Assigned task:
From the data below, set down exactly the lines between the one holding "You're looking at" and the one holding "Cross-sectional view cut", inclusive, and no others.

Entries provided:
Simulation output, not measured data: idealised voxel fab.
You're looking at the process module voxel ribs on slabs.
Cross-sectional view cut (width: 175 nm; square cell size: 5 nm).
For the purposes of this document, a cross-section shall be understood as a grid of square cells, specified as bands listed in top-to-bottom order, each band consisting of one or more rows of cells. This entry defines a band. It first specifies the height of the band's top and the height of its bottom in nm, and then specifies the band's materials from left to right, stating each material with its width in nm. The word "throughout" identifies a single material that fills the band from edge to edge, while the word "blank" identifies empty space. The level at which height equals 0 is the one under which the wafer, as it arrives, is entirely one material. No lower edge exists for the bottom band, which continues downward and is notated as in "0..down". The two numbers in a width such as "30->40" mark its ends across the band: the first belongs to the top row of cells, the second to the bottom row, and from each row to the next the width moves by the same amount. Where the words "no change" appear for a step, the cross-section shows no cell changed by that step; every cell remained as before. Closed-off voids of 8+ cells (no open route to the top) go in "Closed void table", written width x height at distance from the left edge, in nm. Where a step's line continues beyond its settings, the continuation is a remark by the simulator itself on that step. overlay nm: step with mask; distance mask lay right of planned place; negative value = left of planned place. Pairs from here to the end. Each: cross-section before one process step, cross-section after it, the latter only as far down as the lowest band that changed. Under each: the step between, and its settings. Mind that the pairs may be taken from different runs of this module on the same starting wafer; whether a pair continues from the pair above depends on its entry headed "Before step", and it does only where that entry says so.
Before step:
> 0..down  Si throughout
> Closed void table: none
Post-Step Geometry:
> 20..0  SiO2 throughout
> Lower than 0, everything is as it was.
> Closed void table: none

Written response:
You're looking at the process module voxel ribs on slabs.
Cross-sectional view cut (width: 175 nm; square cell size: 5 nm).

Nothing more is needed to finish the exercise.